ACTIVITY: Print the records below from the first line through the line containing "cross-section cut | 150 nm wide | cells 5 nm", both included, word for word.

*** Opening of SUPPLIED ENTRIES ***
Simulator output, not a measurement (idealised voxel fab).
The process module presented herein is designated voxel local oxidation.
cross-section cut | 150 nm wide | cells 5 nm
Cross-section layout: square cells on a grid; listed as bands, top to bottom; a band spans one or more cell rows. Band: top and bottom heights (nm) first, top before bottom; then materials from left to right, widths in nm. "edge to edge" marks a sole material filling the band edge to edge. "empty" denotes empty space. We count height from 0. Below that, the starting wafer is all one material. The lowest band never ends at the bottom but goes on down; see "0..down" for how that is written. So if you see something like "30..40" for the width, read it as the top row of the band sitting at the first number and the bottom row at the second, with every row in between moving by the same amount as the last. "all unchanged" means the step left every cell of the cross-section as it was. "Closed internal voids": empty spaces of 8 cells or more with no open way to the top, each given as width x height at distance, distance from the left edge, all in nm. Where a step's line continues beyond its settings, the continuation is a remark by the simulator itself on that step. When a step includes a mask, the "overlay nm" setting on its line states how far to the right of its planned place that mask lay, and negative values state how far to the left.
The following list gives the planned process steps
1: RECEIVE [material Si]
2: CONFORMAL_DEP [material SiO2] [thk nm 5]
*** Close of SUPPLIED ENTRIES ***

TASK RESPONSE:
Simulator output, not a measurement (idealised voxel fab).
The process module presented herein is designated voxel local oxidation.
cross-section cut | 150 nm wide | cells 5 nm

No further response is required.